EXCERPTED DATA Start Marker

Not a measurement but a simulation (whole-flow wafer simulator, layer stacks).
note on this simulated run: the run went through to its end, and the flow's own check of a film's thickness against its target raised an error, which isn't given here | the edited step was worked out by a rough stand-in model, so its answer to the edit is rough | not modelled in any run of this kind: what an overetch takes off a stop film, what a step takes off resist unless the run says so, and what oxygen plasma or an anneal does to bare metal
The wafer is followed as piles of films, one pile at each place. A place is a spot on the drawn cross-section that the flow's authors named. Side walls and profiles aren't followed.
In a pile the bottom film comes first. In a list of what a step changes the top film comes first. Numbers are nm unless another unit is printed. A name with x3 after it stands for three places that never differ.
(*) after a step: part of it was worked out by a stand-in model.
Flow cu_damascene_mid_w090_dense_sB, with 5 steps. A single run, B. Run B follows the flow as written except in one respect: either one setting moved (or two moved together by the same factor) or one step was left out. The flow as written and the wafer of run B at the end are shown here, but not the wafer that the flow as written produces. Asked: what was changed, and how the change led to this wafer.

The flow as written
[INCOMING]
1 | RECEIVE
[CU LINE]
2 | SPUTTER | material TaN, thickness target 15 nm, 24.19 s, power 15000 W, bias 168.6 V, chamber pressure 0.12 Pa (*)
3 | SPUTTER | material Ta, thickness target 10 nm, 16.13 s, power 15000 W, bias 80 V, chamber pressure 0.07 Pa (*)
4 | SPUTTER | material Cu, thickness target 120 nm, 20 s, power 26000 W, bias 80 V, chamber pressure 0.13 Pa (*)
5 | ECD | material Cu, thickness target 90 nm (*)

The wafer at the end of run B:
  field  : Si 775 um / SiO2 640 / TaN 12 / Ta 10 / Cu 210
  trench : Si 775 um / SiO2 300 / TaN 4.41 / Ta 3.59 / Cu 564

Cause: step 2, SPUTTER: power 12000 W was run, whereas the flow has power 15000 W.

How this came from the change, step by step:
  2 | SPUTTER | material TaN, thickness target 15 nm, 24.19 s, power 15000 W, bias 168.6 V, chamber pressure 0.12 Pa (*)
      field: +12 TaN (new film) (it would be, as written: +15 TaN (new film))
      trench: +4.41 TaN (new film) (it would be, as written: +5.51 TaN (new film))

EXCERPTED DATA End Marker

### [ACTIVITY]
Which lines should be output? Exactly those from the first line of the data through the line containing "(*) after a", inclusive.

### [WORKED SOLUTION]
Not a measurement but a simulation (whole-flow wafer simulator, layer stacks).
note on this simulated run: the run went through to its end, and the flow's own check of a film's thickness against its target raised an error, which isn't given here | the edited step was worked out by a rough stand-in model, so its answer to the edit is rough | not modelled in any run of this kind: what an overetch takes off a stop film, what a step takes off resist unless the run says so, and what oxygen plasma or an anneal does to bare metal
The wafer is followed as piles of films, one pile at each place. A place is a spot on the drawn cross-section that the flow's authors named. Side walls and profiles aren't followed.
In a pile the bottom film comes first. In a list of what a step changes the top film comes first. Numbers are nm unless another unit is printed. A name with x3 after it stands for three places that never differ.
(*) after a step: part of it was worked out by a stand-in model.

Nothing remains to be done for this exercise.